┌─ RECORDS SUPPLIED

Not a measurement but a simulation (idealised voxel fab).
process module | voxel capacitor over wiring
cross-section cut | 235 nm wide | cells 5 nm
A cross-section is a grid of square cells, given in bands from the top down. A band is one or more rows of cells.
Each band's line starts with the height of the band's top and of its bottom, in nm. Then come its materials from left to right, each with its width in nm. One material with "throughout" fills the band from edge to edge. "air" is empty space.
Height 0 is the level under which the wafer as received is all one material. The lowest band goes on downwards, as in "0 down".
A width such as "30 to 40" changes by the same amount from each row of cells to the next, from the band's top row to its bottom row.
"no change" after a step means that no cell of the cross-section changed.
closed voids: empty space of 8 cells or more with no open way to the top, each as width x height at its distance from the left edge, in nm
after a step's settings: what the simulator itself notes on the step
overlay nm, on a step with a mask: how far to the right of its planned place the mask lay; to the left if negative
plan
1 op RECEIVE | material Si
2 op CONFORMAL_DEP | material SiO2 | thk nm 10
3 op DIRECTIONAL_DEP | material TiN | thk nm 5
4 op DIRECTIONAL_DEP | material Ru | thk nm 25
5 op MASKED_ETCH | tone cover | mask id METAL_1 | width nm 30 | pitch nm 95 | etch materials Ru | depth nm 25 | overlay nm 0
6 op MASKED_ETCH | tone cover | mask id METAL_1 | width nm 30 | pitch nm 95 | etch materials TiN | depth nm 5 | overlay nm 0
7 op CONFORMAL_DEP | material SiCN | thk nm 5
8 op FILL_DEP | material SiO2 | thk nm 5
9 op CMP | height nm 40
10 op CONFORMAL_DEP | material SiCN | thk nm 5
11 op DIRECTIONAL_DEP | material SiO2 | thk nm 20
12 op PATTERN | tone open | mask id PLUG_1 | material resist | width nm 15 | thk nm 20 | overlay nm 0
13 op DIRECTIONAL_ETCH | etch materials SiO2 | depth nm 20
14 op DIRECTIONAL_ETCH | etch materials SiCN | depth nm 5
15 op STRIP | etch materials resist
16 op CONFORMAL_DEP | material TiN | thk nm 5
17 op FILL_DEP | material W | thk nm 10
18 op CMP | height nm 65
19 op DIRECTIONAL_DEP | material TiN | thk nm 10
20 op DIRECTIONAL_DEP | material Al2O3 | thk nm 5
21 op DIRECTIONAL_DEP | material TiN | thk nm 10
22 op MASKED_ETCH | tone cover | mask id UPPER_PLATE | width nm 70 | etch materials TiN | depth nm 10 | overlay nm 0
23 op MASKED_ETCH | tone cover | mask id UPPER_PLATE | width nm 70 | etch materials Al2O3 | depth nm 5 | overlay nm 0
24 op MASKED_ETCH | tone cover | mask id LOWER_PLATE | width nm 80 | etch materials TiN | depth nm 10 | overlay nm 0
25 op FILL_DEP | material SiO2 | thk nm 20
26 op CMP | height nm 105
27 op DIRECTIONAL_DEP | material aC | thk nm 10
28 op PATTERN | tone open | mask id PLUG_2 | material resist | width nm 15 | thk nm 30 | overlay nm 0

└─

* [BRIEF]: The answer should hold only the lines from the start of the records above through the line containing "Each band's line", each set down exactly.

* [WRITTEN ANSWER]:
Not a measurement but a simulation (idealised voxel fab).
process module | voxel capacitor over wiring
cross-section cut | 235 nm wide | cells 5 nm
A cross-section is a grid of square cells, given in bands from the top down. A band is one or more rows of cells.
Each band's line starts with the height of the band's top and of its bottom, in nm. Then come its materials from left to right, each with its width in nm. One material with "throughout" fills the band from edge to edge. "air" is empty space.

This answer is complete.